----- Recorded information -----

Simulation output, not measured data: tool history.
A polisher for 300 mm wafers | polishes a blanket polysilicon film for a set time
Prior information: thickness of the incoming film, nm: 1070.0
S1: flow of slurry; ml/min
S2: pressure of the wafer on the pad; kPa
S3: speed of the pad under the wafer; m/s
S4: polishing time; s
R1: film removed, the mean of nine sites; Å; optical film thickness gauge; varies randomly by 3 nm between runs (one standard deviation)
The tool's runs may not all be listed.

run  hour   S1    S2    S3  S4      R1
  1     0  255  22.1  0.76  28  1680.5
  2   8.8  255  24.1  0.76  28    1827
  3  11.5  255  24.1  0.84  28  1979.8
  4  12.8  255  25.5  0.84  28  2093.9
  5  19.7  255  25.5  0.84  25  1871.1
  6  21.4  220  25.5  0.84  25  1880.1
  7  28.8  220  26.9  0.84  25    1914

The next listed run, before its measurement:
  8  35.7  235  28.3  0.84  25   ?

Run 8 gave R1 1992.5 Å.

-----

Requirement
Repeat the entries above exactly, beginning at their first line and ending with the line that contains "S4: polishing time; s", with nothing added.

Problem solution
Simulation output, not measured data: tool history.
A polisher for 300 mm wafers | polishes a blanket polysilicon film for a set time
Prior information: thickness of the incoming film, nm: 1070.0
S1: flow of slurry; ml/min
S2: pressure of the wafer on the pad; kPa
S3: speed of the pad under the wafer; m/s
S4: polishing time; s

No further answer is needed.